####################

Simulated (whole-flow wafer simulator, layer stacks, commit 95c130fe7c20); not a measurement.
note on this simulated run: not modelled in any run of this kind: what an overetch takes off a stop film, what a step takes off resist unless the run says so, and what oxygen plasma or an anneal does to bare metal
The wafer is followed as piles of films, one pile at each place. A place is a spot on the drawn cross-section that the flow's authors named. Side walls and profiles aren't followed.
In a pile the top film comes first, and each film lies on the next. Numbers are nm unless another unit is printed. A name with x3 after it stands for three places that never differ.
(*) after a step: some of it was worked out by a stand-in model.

####################

Print the whole listing above exactly, please.

Simulated (whole-flow wafer simulator, layer stacks, commit 95c130fe7c20); not a measurement.
note on this simulated run: not modelled in any run of this kind: what an overetch takes off a stop film, what a step takes off resist unless the run says so, and what oxygen plasma or an anneal does to bare metal
The wafer is followed as piles of films, one pile at each place. A place is a spot on the drawn cross-section that the flow's authors named. Side walls and profiles aren't followed.
In a pile the top film comes first, and each film lies on the next. Numbers are nm unless another unit is printed. A name with x3 after it stands for three places that never differ.
(*) after a step: some of it was worked out by a stand-in model.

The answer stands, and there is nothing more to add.